* Brief
Without changing anything, transcribe all of the entries.

-*-*-
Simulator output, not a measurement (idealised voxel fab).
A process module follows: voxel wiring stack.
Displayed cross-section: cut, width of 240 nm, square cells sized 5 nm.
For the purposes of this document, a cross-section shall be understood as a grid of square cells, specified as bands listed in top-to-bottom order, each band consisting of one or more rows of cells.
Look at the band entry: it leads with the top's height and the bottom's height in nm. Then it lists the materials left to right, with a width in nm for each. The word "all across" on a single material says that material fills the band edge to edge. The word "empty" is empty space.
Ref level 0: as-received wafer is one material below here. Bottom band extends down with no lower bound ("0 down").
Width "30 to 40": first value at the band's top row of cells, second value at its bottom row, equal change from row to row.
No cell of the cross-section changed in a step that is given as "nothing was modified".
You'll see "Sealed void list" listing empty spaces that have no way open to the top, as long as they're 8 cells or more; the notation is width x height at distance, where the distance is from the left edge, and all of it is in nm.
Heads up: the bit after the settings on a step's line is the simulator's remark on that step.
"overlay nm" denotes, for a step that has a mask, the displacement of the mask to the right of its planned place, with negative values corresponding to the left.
-*-*-

* Exercise answer
Simulator output, not a measurement (idealised voxel fab).
A process module follows: voxel wiring stack.
Displayed cross-section: cut, width of 240 nm, square cells sized 5 nm.
For the purposes of this document, a cross-section shall be understood as a grid of square cells, specified as bands listed in top-to-bottom order, each band consisting of one or more rows of cells.
Look at the band entry: it leads with the top's height and the bottom's height in nm. Then it lists the materials left to right, with a width in nm for each. The word "all across" on a single material says that material fills the band edge to edge. The word "empty" is empty space.
Ref level 0: as-received wafer is one material below here. Bottom band extends down with no lower bound ("0 down").
Width "30 to 40": first value at the band's top row of cells, second value at its bottom row, equal change from row to row.
No cell of the cross-section changed in a step that is given as "nothing was modified".
You'll see "Sealed void list" listing empty spaces that have no way open to the top, as long as they're 8 cells or more; the notation is width x height at distance, where the distance is from the left edge, and all of it is in nm.
Heads up: the bit after the settings on a step's line is the simulator's remark on that step.
"overlay nm" denotes, for a step that has a mask, the displacement of the mask to the right of its planned place, with negative values corresponding to the left.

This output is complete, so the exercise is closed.